- [Required action]
Return the listing in full, word for word.

.....
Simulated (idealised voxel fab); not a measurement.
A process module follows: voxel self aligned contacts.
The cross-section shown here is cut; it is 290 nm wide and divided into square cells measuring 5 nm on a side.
.....

- [Answer section]
Simulated (idealised voxel fab); not a measurement.
A process module follows: voxel self aligned contacts.
The cross-section shown here is cut; it is 290 nm wide and divided into square cells measuring 5 nm on a side.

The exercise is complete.